Every line between the top of the data below and the line with "the cross-section changed.", both ends included, must be retyped exactly.

AVAILABLE DATA

________________

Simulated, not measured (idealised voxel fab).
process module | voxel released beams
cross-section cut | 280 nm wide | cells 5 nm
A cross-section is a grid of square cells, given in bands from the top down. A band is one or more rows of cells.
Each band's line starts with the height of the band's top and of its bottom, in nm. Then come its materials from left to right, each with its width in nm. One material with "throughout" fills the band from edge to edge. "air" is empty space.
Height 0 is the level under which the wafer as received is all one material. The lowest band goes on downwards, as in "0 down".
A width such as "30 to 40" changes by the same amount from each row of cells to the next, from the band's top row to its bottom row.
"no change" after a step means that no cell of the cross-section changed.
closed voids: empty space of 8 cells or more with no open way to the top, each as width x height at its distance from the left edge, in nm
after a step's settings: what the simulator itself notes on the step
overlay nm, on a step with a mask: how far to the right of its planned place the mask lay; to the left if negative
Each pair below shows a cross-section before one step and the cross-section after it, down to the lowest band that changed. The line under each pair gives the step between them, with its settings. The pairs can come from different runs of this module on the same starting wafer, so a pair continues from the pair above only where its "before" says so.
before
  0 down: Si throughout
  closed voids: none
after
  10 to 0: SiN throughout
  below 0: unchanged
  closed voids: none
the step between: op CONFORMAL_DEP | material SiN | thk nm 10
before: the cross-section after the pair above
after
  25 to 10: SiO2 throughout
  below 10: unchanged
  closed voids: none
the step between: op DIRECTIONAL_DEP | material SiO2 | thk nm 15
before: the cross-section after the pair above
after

________________

SOLUTION
Simulated, not measured (idealised voxel fab).
process module | voxel released beams
cross-section cut | 280 nm wide | cells 5 nm
A cross-section is a grid of square cells, given in bands from the top down. A band is one or more rows of cells.
Each band's line starts with the height of the band's top and of its bottom, in nm. Then come its materials from left to right, each with its width in nm. One material with "throughout" fills the band from edge to edge. "air" is empty space.
Height 0 is the level under which the wafer as received is all one material. The lowest band goes on downwards, as in "0 down".
A width such as "30 to 40" changes by the same amount from each row of cells to the next, from the band's top row to its bottom row.
"no change" after a step means that no cell of the cross-section changed.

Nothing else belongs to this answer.